• [Work order]:
Nothing other than an exact copy of the records should be returned.

** Opening Data for review block **
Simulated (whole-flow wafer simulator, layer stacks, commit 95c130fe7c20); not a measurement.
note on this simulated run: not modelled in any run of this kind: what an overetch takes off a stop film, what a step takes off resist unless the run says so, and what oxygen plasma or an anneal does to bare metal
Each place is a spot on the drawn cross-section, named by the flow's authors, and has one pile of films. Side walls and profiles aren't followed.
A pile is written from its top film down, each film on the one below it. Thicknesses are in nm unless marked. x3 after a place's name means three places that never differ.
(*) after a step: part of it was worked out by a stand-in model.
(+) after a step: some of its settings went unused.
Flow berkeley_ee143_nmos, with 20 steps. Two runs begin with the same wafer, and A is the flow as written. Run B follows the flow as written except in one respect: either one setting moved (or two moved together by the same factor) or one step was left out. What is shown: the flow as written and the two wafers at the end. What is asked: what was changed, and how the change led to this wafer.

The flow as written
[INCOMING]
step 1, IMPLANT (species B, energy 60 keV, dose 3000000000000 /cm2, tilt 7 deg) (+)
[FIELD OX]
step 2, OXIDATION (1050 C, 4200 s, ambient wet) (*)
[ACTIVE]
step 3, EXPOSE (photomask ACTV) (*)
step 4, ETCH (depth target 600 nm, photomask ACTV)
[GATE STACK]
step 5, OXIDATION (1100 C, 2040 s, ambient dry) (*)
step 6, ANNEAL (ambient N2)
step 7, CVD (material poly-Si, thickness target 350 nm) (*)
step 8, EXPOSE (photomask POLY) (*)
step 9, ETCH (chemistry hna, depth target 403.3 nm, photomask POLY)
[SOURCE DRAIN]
** Closing Data for review block **

• [Expected answer]:
Simulated (whole-flow wafer simulator, layer stacks, commit 95c130fe7c20); not a measurement.
note on this simulated run: not modelled in any run of this kind: what an overetch takes off a stop film, what a step takes off resist unless the run says so, and what oxygen plasma or an anneal does to bare metal
Each place is a spot on the drawn cross-section, named by the flow's authors, and has one pile of films. Side walls and profiles aren't followed.
A pile is written from its top film down, each film on the one below it. Thicknesses are in nm unless marked. x3 after a place's name means three places that never differ.
(*) after a step: part of it was worked out by a stand-in model.
(+) after a step: some of its settings went unused.
Flow berkeley_ee143_nmos, with 20 steps. Two runs begin with the same wafer, and A is the flow as written. Run B follows the flow as written except in one respect: either one setting moved (or two moved together by the same factor) or one step was left out. What is shown: the flow as written and the two wafers at the end. What is asked: what was changed, and how the change led to this wafer.

The flow as written
[INCOMING]
step 1, IMPLANT (species B, energy 60 keV, dose 3000000000000 /cm2, tilt 7 deg) (+)
[FIELD OX]
step 2, OXIDATION (1050 C, 4200 s, ambient wet) (*)
[ACTIVE]
step 3, EXPOSE (photomask ACTV) (*)
step 4, ETCH (depth target 600 nm, photomask ACTV)
[GATE STACK]
step 5, OXIDATION (1100 C, 2040 s, ambient dry) (*)
step 6, ANNEAL (ambient N2)
step 7, CVD (material poly-Si, thickness target 350 nm) (*)
step 8, EXPOSE (photomask POLY) (*)
step 9, ETCH (chemistry hna, depth target 403.3 nm, photomask POLY)
[SOURCE DRAIN]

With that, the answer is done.